Repeat verbatim only the lines from the opening of the material below through the one that contains "lots that met".

------------------------

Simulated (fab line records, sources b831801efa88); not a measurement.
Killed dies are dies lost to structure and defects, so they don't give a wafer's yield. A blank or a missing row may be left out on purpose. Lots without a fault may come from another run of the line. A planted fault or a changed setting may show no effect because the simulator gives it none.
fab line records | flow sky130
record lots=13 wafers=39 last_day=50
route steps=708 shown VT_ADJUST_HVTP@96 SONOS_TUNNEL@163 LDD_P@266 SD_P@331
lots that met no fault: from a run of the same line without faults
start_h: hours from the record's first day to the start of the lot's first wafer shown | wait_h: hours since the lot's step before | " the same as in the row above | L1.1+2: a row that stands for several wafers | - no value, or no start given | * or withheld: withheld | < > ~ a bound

------------------------

Exercise answer:
Simulated (fab line records, sources b831801efa88); not a measurement.
Killed dies are dies lost to structure and defects, so they don't give a wafer's yield. A blank or a missing row may be left out on purpose. Lots without a fault may come from another run of the line. A planted fault or a changed setting may show no effect because the simulator gives it none.
fab line records | flow sky130
record lots=13 wafers=39 last_day=50
route steps=708 shown VT_ADJUST_HVTP@96 SONOS_TUNNEL@163 LDD_P@266 SD_P@331
lots that met no fault: from a run of the same line without faults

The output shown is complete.